#### [WORK TASK]
A word-for-word transcription of the records is required.

──────── GIVEN ENTRIES
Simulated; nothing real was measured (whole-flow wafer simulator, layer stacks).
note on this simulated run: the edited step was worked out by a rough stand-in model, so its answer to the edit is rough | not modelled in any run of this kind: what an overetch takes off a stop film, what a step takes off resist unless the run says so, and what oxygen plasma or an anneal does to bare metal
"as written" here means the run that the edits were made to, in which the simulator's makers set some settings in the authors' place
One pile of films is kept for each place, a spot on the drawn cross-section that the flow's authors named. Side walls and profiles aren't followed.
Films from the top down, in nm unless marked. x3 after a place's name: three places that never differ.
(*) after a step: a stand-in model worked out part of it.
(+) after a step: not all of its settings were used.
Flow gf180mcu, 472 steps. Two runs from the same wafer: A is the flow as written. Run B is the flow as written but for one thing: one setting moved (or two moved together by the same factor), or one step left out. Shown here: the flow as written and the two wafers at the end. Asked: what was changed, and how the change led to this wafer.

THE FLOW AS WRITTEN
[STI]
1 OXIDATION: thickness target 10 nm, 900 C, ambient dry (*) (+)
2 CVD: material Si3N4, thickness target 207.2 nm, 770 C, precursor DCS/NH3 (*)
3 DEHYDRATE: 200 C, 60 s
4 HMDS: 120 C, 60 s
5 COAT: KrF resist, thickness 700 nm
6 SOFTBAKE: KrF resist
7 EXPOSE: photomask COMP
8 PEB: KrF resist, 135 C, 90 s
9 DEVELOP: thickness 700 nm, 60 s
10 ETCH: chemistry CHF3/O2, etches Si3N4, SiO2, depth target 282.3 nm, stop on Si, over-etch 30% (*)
────────────────

#### [EXERCISE SOLUTION]
Simulated; nothing real was measured (whole-flow wafer simulator, layer stacks).
note on this simulated run: the edited step was worked out by a rough stand-in model, so its answer to the edit is rough | not modelled in any run of this kind: what an overetch takes off a stop film, what a step takes off resist unless the run says so, and what oxygen plasma or an anneal does to bare metal
"as written" here means the run that the edits were made to, in which the simulator's makers set some settings in the authors' place
One pile of films is kept for each place, a spot on the drawn cross-section that the flow's authors named. Side walls and profiles aren't followed.
Films from the top down, in nm unless marked. x3 after a place's name: three places that never differ.
(*) after a step: a stand-in model worked out part of it.
(+) after a step: not all of its settings were used.
Flow gf180mcu, 472 steps. Two runs from the same wafer: A is the flow as written. Run B is the flow as written but for one thing: one setting moved (or two moved together by the same factor), or one step left out. Shown here: the flow as written and the two wafers at the end. Asked: what was changed, and how the change led to this wafer.

THE FLOW AS WRITTEN
[STI]
1 OXIDATION: thickness target 10 nm, 900 C, ambient dry (*) (+)
2 CVD: material Si3N4, thickness target 207.2 nm, 770 C, precursor DCS/NH3 (*)
3 DEHYDRATE: 200 C, 60 s
4 HMDS: 120 C, 60 s
5 COAT: KrF resist, thickness 700 nm
6 SOFTBAKE: KrF resist
7 EXPOSE: photomask COMP
8 PEB: KrF resist, 135 C, 90 s
9 DEVELOP: thickness 700 nm, 60 s
10 ETCH: chemistry CHF3/O2, etches Si3N4, SiO2, depth target 282.3 nm, stop on Si, over-etch 30% (*)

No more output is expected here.